§ **Records supplied**
[Start of Attachment]

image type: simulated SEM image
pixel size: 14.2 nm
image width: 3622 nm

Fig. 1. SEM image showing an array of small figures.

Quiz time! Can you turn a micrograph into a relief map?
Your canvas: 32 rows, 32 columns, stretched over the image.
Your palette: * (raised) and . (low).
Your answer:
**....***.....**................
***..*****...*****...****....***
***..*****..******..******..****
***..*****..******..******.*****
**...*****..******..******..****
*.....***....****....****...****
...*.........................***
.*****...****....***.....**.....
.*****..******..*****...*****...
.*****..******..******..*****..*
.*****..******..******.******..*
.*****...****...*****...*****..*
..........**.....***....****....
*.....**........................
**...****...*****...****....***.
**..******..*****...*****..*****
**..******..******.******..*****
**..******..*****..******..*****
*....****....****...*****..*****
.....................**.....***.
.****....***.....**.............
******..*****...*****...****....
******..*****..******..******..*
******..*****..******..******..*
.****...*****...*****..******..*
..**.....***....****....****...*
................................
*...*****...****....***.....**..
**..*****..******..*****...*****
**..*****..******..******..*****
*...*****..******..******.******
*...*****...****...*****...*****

[End of Attachment]

Reproduce word for word the lines of the records above, beginning at the first and ending with the line where "Your canvas: 32" appears, and nothing past it.

§ **Exercise solution**
image type: simulated SEM image
pixel size: 14.2 nm
image width: 3622 nm

Fig. 1. SEM image showing an array of small figures.

Quiz time! Can you turn a micrograph into a relief map?
Your canvas: 32 rows, 32 columns, stretched over the image.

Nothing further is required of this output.